• **Activity**: Restate the entries word for word, omitting nothing.

• **Data section**:
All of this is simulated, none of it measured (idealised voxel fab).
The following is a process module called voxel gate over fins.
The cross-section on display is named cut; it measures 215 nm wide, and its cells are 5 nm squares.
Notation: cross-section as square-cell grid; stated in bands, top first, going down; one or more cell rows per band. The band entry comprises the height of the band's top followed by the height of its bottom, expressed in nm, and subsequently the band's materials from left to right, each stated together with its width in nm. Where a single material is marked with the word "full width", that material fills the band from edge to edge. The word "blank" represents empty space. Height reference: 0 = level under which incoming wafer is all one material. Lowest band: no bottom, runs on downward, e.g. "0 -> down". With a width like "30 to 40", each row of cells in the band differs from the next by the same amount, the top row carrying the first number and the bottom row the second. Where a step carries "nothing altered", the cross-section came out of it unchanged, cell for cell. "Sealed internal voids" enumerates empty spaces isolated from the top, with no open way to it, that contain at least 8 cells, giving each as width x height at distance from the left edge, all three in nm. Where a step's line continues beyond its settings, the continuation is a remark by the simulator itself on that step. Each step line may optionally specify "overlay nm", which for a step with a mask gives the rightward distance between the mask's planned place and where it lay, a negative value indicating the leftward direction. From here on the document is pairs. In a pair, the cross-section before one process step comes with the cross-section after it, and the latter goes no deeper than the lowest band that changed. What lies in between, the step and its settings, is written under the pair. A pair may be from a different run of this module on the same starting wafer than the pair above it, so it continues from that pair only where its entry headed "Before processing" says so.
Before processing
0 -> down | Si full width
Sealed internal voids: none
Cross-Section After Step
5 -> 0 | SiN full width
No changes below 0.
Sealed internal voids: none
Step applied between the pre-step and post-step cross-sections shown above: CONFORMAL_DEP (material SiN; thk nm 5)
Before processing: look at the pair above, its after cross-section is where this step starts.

• **Exercise solution**:
All of this is simulated, none of it measured (idealised voxel fab).
The following is a process module called voxel gate over fins.
The cross-section on display is named cut; it measures 215 nm wide, and its cells are 5 nm squares.
Notation: cross-section as square-cell grid; stated in bands, top first, going down; one or more cell rows per band. The band entry comprises the height of the band's top followed by the height of its bottom, expressed in nm, and subsequently the band's materials from left to right, each stated together with its width in nm. Where a single material is marked with the word "full width", that material fills the band from edge to edge. The word "blank" represents empty space. Height reference: 0 = level under which incoming wafer is all one material. Lowest band: no bottom, runs on downward, e.g. "0 -> down". With a width like "30 to 40", each row of cells in the band differs from the next by the same amount, the top row carrying the first number and the bottom row the second. Where a step carries "nothing altered", the cross-section came out of it unchanged, cell for cell. "Sealed internal voids" enumerates empty spaces isolated from the top, with no open way to it, that contain at least 8 cells, giving each as width x height at distance from the left edge, all three in nm. Where a step's line continues beyond its settings, the continuation is a remark by the simulator itself on that step. Each step line may optionally specify "overlay nm", which for a step with a mask gives the rightward distance between the mask's planned place and where it lay, a negative value indicating the leftward direction. From here on the document is pairs. In a pair, the cross-section before one process step comes with the cross-section after it, and the latter goes no deeper than the lowest band that changed. What lies in between, the step and its settings, is written under the pair. A pair may be from a different run of this module on the same starting wafer than the pair above it, so it continues from that pair only where its entry headed "Before processing" says so.
Before processing
0 -> down | Si full width
Sealed internal voids: none
Cross-Section After Step
5 -> 0 | SiN full width
No changes below 0.
Sealed internal voids: none
Step applied between the pre-step and post-step cross-sections shown above: CONFORMAL_DEP (material SiN; thk nm 5)
Before processing: look at the pair above, its after cross-section is where this step starts.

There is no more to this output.